> [GIVEN RECORDS]
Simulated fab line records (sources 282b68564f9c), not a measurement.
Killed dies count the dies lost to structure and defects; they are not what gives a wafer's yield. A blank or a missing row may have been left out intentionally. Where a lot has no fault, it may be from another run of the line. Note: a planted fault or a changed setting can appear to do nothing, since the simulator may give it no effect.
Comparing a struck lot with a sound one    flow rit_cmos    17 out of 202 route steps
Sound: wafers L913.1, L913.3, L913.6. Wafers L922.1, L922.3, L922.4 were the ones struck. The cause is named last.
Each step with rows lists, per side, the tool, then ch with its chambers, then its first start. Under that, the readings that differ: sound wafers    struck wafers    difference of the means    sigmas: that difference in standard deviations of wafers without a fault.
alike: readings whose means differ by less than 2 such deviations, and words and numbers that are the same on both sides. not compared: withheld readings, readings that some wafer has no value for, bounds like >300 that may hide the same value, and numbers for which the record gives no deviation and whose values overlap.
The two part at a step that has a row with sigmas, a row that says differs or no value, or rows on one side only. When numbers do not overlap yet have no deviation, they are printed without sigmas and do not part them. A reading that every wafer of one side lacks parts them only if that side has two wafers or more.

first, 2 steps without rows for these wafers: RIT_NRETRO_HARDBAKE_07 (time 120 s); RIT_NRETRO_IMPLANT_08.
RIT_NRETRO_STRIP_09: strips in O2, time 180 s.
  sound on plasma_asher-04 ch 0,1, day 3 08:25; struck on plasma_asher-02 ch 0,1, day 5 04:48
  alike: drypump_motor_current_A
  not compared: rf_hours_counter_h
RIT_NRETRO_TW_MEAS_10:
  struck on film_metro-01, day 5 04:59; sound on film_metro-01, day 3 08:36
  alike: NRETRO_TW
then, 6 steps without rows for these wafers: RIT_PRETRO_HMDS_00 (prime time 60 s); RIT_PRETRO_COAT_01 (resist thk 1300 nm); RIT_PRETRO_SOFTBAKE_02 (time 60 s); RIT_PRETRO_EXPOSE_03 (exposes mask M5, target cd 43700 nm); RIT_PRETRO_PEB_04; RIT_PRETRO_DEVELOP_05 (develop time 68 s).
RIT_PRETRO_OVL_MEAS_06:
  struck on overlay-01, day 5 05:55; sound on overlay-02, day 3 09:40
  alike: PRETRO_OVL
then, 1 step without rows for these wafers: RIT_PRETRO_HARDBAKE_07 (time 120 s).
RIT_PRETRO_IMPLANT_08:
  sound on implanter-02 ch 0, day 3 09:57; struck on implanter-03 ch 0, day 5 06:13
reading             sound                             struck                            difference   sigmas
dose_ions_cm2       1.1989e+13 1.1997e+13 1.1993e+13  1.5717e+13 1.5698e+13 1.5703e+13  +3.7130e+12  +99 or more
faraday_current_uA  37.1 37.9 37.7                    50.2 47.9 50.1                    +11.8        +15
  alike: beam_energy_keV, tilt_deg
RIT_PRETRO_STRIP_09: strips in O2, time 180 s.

> [ACTION ITEM] After locating the line with "alike: drypump_motor_current_A" above, return that line and every later line through the one with "alike: beam_energy_keV, tilt_deg", word for word and with nothing else.

> [WORKED SOLUTION]
  alike: drypump_motor_current_A
  not compared: rf_hours_counter_h
RIT_NRETRO_TW_MEAS_10:
  struck on film_metro-01, day 5 04:59; sound on film_metro-01, day 3 08:36
  alike: NRETRO_TW
then, 6 steps without rows for these wafers: RIT_PRETRO_HMDS_00 (prime time 60 s); RIT_PRETRO_COAT_01 (resist thk 1300 nm); RIT_PRETRO_SOFTBAKE_02 (time 60 s); RIT_PRETRO_EXPOSE_03 (exposes mask M5, target cd 43700 nm); RIT_PRETRO_PEB_04; RIT_PRETRO_DEVELOP_05 (develop time 68 s).
RIT_PRETRO_OVL_MEAS_06:
  struck on overlay-01, day 5 05:55; sound on overlay-02, day 3 09:40
  alike: PRETRO_OVL
then, 1 step without rows for these wafers: RIT_PRETRO_HARDBAKE_07 (time 120 s).
RIT_PRETRO_IMPLANT_08:
  sound on implanter-02 ch 0, day 3 09:57; struck on implanter-03 ch 0, day 5 06:13
reading             sound                             struck                            difference   sigmas
dose_ions_cm2       1.1989e+13 1.1997e+13 1.1993e+13  1.5717e+13 1.5698e+13 1.5703e+13  +3.7130e+12  +99 or more
faraday_current_uA  37.1 37.9 37.7                    50.2 47.9 50.1                    +11.8        +15
  alike: beam_energy_keV, tilt_deg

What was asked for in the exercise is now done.